Brief => Quote exactly, and only, the lines of the material below from the line with "Notebook: put the" through the line with "Authors: Done. The".

Supplied information Start Marker
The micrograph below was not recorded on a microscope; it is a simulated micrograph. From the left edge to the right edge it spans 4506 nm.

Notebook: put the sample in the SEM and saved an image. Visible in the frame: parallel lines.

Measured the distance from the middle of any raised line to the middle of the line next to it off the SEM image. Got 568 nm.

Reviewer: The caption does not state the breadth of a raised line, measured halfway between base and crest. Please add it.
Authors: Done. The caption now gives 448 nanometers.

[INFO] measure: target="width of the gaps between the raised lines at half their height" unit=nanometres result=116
Supplied information End Marker

Written response =>
Notebook: put the sample in the SEM and saved an image. Visible in the frame: parallel lines.

Measured the distance from the middle of any raised line to the middle of the line next to it off the SEM image. Got 568 nm.

Reviewer: The caption does not state the breadth of a raised line, measured halfway between base and crest. Please add it.
Authors: Done. The caption now gives 448 nanometers.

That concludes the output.